- SUPPLIED INFORMATION:
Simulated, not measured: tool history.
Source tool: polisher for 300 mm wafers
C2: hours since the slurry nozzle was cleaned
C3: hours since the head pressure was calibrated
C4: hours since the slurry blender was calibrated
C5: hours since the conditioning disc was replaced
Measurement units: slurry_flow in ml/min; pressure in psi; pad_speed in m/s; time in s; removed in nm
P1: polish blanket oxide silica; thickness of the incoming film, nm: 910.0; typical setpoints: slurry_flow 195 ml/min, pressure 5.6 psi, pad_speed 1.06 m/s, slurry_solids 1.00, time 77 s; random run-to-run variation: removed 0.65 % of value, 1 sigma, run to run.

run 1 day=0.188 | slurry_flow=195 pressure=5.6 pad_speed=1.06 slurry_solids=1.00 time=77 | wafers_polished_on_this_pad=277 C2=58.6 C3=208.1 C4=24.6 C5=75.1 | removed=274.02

- REQUIREMENT: Give every part of the material again, exactly as written.

- TASK ANSWER:
Simulated, not measured: tool history.
Source tool: polisher for 300 mm wafers
C2: hours since the slurry nozzle was cleaned
C3: hours since the head pressure was calibrated
C4: hours since the slurry blender was calibrated
C5: hours since the conditioning disc was replaced
Measurement units: slurry_flow in ml/min; pressure in psi; pad_speed in m/s; time in s; removed in nm
P1: polish blanket oxide silica; thickness of the incoming film, nm: 910.0; typical setpoints: slurry_flow 195 ml/min, pressure 5.6 psi, pad_speed 1.06 m/s, slurry_solids 1.00, time 77 s; random run-to-run variation: removed 0.65 % of value, 1 sigma, run to run.

run 1 day=0.188 | slurry_flow=195 pressure=5.6 pad_speed=1.06 slurry_solids=1.00 time=77 | wafers_polished_on_this_pad=277 C2=58.6 C3=208.1 C4=24.6 C5=75.1 | removed=274.02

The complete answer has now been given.